## Required action
Find the line containing "1. Open the image." in the listing below. Repeat it exactly, along with each following line up to and including the one containing "3. Determine the centre".

## Record excerpts
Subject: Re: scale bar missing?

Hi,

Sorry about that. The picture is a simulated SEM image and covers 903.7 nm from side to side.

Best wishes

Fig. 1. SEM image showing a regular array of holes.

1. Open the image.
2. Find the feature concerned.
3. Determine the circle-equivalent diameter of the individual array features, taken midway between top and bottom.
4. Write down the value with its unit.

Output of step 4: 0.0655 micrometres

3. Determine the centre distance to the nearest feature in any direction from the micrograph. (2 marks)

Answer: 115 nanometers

## Exercise result
1. Open the image.
2. Find the feature concerned.
3. Determine the circle-equivalent diameter of the individual array features, taken midway between top and bottom.
4. Write down the value with its unit.

Output of step 4: 0.0655 micrometres

3. Determine the centre distance to the nearest feature in any direction from the micrograph. (2 marks)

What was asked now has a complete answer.